» Assignment: Give back an exact copy of the lines from the start of the material through the line bearing "which readings at". Include both ends and nothing else.

▬▬▬▬▬▬▬▬▬▬

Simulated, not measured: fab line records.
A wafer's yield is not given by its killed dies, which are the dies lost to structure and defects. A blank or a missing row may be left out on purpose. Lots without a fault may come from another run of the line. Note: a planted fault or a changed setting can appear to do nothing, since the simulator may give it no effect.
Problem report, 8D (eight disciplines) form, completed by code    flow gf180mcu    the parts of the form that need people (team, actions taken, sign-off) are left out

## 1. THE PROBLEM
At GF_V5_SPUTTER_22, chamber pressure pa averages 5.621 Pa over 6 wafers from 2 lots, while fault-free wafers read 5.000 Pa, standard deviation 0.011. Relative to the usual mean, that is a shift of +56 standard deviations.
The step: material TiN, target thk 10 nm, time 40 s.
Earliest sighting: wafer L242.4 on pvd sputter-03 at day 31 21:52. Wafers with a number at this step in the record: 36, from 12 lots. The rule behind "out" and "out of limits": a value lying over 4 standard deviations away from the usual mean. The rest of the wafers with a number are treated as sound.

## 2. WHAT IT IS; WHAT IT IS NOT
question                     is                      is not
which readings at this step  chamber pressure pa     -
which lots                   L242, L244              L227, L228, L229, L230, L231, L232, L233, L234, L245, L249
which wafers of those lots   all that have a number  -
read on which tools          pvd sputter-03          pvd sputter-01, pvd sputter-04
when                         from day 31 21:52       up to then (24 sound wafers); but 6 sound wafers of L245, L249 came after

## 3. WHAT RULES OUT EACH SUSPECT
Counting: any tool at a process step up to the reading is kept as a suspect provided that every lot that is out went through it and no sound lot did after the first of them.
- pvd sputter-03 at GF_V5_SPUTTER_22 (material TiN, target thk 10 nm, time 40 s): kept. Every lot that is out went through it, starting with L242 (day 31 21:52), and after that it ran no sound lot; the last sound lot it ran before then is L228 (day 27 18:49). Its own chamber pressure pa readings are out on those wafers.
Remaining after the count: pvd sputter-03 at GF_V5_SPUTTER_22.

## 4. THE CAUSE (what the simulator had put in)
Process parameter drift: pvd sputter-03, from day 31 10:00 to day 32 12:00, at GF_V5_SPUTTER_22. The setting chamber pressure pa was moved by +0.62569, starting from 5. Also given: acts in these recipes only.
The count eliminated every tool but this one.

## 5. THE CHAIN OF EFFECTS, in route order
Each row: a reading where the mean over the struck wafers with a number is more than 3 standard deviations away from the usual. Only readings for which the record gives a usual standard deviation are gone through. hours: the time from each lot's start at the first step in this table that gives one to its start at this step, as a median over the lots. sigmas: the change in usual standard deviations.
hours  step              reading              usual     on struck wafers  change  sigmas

▬▬▬▬▬▬▬▬▬▬

» Written solution:
Simulated, not measured: fab line records.
A wafer's yield is not given by its killed dies, which are the dies lost to structure and defects. A blank or a missing row may be left out on purpose. Lots without a fault may come from another run of the line. Note: a planted fault or a changed setting can appear to do nothing, since the simulator may give it no effect.
Problem report, 8D (eight disciplines) form, completed by code    flow gf180mcu    the parts of the form that need people (team, actions taken, sign-off) are left out

## 1. THE PROBLEM
At GF_V5_SPUTTER_22, chamber pressure pa averages 5.621 Pa over 6 wafers from 2 lots, while fault-free wafers read 5.000 Pa, standard deviation 0.011. Relative to the usual mean, that is a shift of +56 standard deviations.
The step: material TiN, target thk 10 nm, time 40 s.
Earliest sighting: wafer L242.4 on pvd sputter-03 at day 31 21:52. Wafers with a number at this step in the record: 36, from 12 lots. The rule behind "out" and "out of limits": a value lying over 4 standard deviations away from the usual mean. The rest of the wafers with a number are treated as sound.

## 2. WHAT IT IS; WHAT IT IS NOT
question                     is                      is not
which readings at this step  chamber pressure pa     -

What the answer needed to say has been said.